Work instruction: Every entry must come back exactly as it was given.

───── Data extract
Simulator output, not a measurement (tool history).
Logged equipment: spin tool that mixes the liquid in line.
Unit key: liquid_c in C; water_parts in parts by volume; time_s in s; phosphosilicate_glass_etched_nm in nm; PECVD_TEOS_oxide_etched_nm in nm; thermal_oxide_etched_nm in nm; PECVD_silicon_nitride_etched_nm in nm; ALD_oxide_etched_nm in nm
──────────

Answer section:
Simulator output, not a measurement (tool history).
Logged equipment: spin tool that mixes the liquid in line.
Unit key: liquid_c in C; water_parts in parts by volume; time_s in s; phosphosilicate_glass_etched_nm in nm; PECVD_TEOS_oxide_etched_nm in nm; thermal_oxide_etched_nm in nm; PECVD_silicon_nitride_etched_nm in nm; ALD_oxide_etched_nm in nm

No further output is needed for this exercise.